• **WORK INSTRUCTION**: Every line below from the one containing "Each place is" through the one containing "6 | SOFTBAKE | KrF resist" must be transcribed exactly. Omit all lines outside that stretch.

GIVEN DATA START

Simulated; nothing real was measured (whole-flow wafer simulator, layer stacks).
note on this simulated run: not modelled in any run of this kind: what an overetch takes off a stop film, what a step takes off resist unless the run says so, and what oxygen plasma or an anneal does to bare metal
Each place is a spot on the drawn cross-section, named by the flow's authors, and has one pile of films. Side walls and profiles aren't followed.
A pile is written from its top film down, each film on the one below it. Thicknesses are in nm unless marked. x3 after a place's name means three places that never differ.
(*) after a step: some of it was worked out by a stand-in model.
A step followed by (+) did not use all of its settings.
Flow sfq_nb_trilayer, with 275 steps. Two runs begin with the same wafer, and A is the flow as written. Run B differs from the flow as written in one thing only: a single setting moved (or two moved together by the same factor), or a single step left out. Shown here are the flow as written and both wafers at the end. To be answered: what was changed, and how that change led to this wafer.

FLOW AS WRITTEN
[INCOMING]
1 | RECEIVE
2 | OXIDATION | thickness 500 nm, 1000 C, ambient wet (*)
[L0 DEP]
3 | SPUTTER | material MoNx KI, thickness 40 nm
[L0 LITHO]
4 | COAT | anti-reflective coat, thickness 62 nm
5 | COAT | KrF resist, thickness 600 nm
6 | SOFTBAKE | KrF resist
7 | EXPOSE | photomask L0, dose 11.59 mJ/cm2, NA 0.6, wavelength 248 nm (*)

GIVEN DATA END

• **TASK RESPONSE**:
Each place is a spot on the drawn cross-section, named by the flow's authors, and has one pile of films. Side walls and profiles aren't followed.
A pile is written from its top film down, each film on the one below it. Thicknesses are in nm unless marked. x3 after a place's name means three places that never differ.
(*) after a step: some of it was worked out by a stand-in model.
A step followed by (+) did not use all of its settings.
Flow sfq_nb_trilayer, with 275 steps. Two runs begin with the same wafer, and A is the flow as written. Run B differs from the flow as written in one thing only: a single setting moved (or two moved together by the same factor), or a single step left out. Shown here are the flow as written and both wafers at the end. To be answered: what was changed, and how that change led to this wafer.

FLOW AS WRITTEN
[INCOMING]
1 | RECEIVE
2 | OXIDATION | thickness 500 nm, 1000 C, ambient wet (*)
[L0 DEP]
3 | SPUTTER | material MoNx KI, thickness 40 nm
[L0 LITHO]
4 | COAT | anti-reflective coat, thickness 62 nm
5 | COAT | KrF resist, thickness 600 nm
6 | SOFTBAKE | KrF resist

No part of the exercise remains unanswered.